## SOURCE DATA
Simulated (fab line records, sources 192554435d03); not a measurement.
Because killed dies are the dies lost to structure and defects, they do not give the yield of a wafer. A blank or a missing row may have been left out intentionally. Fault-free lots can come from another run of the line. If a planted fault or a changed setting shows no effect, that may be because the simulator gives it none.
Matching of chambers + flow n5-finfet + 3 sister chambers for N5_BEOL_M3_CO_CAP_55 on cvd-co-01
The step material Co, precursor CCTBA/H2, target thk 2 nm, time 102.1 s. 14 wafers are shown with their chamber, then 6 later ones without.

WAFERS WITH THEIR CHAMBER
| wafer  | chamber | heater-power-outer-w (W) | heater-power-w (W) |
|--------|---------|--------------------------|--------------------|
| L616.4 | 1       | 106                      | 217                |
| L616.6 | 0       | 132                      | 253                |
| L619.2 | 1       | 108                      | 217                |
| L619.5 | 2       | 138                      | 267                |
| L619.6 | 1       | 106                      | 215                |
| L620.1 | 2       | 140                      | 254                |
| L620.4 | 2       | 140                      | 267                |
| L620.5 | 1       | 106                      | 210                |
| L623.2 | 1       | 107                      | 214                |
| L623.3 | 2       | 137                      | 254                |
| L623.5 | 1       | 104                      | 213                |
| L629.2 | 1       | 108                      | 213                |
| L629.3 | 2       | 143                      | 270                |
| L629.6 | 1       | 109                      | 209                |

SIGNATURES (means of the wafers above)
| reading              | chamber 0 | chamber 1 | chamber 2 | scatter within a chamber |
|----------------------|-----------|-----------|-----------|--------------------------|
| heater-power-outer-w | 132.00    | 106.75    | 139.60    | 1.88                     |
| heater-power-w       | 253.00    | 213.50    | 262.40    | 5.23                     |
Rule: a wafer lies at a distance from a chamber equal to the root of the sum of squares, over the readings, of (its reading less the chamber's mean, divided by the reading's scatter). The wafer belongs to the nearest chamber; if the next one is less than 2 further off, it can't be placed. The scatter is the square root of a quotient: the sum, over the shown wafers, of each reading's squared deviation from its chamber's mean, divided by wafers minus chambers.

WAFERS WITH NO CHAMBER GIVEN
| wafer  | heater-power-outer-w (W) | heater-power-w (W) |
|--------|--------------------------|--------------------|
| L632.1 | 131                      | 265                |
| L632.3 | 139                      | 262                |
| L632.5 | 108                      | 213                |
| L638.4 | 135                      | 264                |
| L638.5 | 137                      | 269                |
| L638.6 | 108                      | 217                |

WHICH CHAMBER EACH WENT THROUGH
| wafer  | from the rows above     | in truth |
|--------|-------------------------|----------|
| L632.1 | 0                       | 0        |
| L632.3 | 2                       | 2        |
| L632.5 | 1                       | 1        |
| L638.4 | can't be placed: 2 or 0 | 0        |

## ASSIGNED TASK
Copy exactly the stretch of data above from the line with "Matching of chambers" through the line with "chamber | heater-power-outer-w (W) | heater-power-w (W) |", and omit all other lines.

## SOLUTION
Matching of chambers + flow n5-finfet + 3 sister chambers for N5_BEOL_M3_CO_CAP_55 on cvd-co-01
The step material Co, precursor CCTBA/H2, target thk 2 nm, time 102.1 s. 14 wafers are shown with their chamber, then 6 later ones without.

WAFERS WITH THEIR CHAMBER
| wafer  | chamber | heater-power-outer-w (W) | heater-power-w (W) |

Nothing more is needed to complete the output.